[INPUT DATA — start]

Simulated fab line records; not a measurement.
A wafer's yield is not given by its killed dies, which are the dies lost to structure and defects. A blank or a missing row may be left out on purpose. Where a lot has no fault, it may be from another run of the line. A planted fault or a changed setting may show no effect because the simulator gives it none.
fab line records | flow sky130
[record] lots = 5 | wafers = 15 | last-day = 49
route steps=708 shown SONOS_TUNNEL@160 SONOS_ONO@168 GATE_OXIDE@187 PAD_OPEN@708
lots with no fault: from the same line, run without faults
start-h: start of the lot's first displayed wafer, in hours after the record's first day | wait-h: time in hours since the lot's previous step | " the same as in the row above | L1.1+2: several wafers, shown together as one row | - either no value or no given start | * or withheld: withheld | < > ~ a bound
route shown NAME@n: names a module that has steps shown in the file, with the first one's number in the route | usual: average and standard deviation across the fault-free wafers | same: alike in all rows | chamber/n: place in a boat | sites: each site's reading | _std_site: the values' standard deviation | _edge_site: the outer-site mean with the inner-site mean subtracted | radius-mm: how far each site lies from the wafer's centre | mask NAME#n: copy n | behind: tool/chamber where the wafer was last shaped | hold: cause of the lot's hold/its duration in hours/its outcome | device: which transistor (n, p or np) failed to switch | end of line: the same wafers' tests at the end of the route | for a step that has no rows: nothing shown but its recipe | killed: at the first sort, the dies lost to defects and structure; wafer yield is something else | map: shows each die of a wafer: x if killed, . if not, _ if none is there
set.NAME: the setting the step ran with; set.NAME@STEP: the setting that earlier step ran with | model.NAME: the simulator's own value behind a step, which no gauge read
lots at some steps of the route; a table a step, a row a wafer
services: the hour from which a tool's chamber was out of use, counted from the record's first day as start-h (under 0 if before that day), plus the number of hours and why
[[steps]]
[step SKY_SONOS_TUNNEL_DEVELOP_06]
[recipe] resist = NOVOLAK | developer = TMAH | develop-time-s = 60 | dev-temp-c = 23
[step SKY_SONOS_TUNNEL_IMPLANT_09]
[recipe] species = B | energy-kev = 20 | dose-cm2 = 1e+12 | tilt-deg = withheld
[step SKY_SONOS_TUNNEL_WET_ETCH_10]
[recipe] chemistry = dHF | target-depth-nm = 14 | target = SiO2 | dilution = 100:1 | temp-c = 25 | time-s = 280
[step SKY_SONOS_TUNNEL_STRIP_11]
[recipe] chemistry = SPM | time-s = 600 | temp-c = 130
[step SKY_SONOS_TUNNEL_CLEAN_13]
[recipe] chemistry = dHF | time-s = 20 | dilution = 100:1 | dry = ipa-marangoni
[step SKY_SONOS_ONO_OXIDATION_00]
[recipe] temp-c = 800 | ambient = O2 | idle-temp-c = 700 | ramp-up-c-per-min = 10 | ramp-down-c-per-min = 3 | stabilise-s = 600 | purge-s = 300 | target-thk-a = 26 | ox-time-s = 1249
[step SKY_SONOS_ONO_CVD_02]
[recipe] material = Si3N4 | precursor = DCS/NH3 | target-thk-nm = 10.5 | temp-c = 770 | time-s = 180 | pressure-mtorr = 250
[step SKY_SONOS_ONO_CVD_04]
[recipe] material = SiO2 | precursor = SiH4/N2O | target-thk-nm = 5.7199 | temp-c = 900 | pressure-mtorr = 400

[INPUT DATA — finish]

> [WORK INSTRUCTION] All lines from the beginning of the listing through the one with "start-h: start of" are to be restated word for word, and only those.

> [RESPONSE]
Simulated fab line records; not a measurement.
A wafer's yield is not given by its killed dies, which are the dies lost to structure and defects. A blank or a missing row may be left out on purpose. Where a lot has no fault, it may be from another run of the line. A planted fault or a changed setting may show no effect because the simulator gives it none.
fab line records | flow sky130
[record] lots = 5 | wafers = 15 | last-day = 49
route steps=708 shown SONOS_TUNNEL@160 SONOS_ONO@168 GATE_OXIDE@187 PAD_OPEN@708
lots with no fault: from the same line, run without faults
start-h: start of the lot's first displayed wafer, in hours after the record's first day | wait-h: time in hours since the lot's previous step | " the same as in the row above | L1.1+2: several wafers, shown together as one row | - either no value or no given start | * or withheld: withheld | < > ~ a bound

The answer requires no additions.